**Provided records:**
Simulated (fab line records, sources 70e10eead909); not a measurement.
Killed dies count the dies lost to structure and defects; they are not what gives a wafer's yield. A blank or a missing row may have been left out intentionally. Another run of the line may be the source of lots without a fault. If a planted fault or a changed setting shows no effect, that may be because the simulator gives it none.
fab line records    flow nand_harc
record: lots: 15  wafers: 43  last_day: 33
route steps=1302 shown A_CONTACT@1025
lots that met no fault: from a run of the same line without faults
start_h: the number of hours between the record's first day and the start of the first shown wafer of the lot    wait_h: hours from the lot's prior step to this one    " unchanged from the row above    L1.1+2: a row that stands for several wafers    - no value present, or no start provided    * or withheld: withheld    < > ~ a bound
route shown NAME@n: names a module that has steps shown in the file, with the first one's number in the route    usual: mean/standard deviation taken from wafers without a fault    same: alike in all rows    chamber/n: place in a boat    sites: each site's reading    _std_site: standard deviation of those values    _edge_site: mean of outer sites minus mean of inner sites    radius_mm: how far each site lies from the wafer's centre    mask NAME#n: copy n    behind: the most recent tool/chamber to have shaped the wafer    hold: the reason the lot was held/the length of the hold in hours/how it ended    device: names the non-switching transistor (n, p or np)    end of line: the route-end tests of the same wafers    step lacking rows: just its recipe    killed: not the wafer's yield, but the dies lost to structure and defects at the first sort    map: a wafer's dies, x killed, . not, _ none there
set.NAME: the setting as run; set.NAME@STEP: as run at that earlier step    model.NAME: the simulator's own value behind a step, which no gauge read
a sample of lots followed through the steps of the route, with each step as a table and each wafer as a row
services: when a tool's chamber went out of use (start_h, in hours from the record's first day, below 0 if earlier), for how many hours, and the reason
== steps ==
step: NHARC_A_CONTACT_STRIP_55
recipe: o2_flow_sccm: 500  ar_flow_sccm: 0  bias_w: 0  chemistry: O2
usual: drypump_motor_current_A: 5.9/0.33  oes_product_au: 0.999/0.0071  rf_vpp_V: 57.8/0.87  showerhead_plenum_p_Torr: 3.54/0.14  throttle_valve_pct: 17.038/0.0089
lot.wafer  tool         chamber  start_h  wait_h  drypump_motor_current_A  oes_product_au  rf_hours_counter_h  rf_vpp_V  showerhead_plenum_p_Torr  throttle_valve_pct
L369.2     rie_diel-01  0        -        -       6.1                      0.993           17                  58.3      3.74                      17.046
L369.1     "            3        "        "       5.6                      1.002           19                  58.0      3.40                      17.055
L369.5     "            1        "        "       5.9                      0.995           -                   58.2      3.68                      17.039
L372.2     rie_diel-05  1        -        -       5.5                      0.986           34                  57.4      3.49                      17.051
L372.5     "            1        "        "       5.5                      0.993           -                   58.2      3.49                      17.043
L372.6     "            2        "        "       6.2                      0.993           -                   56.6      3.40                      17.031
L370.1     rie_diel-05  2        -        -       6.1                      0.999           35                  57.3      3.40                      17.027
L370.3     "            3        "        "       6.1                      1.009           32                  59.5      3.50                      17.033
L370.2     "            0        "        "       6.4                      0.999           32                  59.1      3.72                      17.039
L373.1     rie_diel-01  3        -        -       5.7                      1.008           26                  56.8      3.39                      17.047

**Requirement:** Word for word, restate the data above from its first line down to and including the line with "lots that met".

**Answer section:**
Simulated (fab line records, sources 70e10eead909); not a measurement.
Killed dies count the dies lost to structure and defects; they are not what gives a wafer's yield. A blank or a missing row may have been left out intentionally. Another run of the line may be the source of lots without a fault. If a planted fault or a changed setting shows no effect, that may be because the simulator gives it none.
fab line records    flow nand_harc
record: lots: 15  wafers: 43  last_day: 33
route steps=1302 shown A_CONTACT@1025
lots that met no fault: from a run of the same line without faults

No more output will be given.